Start of Record set

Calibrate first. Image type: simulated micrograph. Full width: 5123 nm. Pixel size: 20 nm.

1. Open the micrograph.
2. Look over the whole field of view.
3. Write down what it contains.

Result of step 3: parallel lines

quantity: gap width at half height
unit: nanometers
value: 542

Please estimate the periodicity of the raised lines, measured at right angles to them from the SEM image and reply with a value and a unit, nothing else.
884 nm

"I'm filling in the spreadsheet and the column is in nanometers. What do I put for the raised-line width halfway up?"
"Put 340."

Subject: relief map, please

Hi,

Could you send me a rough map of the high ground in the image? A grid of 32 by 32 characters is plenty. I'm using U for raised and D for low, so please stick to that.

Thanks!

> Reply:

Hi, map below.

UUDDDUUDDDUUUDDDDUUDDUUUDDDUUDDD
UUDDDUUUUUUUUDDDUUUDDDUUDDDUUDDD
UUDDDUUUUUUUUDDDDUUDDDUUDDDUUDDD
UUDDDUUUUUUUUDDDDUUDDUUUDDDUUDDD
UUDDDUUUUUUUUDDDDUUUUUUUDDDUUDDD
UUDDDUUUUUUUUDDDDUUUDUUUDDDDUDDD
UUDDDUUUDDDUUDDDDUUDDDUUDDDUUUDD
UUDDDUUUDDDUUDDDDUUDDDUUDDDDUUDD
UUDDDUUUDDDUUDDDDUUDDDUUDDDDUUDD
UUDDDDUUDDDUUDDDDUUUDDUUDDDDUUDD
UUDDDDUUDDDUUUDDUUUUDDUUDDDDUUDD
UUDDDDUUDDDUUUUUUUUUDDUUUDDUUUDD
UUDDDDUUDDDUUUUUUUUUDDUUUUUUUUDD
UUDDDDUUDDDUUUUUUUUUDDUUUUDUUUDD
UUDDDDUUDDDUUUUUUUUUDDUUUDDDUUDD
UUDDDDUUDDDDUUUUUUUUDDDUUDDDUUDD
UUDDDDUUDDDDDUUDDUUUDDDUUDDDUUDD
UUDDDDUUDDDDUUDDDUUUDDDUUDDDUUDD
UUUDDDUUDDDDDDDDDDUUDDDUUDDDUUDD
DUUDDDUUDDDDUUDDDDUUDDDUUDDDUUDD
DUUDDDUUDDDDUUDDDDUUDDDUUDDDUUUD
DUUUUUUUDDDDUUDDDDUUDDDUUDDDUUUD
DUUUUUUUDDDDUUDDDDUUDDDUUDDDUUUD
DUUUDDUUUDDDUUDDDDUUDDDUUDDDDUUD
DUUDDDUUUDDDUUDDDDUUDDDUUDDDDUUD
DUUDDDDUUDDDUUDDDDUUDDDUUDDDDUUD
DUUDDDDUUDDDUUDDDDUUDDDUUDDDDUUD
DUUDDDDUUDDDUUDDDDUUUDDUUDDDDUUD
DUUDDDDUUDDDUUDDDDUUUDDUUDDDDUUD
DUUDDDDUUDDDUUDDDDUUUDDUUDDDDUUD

End of Record set

Reproduce verbatim only the segment of the listing bounded by the line containing "unit: nanometers" and the line containing "UUDDDUUUUUUUUDDDDUUUUUUUDDDUUDDD", with both boundary lines included.

■ **Exercise answer**
unit: nanometers
value: 542

Please estimate the periodicity of the raised lines, measured at right angles to them from the SEM image and reply with a value and a unit, nothing else.
884 nm

"I'm filling in the spreadsheet and the column is in nanometers. What do I put for the raised-line width halfway up?"
"Put 340."

Subject: relief map, please

Hi,

Could you send me a rough map of the high ground in the image? A grid of 32 by 32 characters is plenty. I'm using U for raised and D for low, so please stick to that.

Thanks!

> Reply:

Hi, map below.

UUDDDUUDDDUUUDDDDUUDDUUUDDDUUDDD
UUDDDUUUUUUUUDDDUUUDDDUUDDDUUDDD
UUDDDUUUUUUUUDDDDUUDDDUUDDDUUDDD
UUDDDUUUUUUUUDDDDUUDDUUUDDDUUDDD
UUDDDUUUUUUUUDDDDUUUUUUUDDDUUDDD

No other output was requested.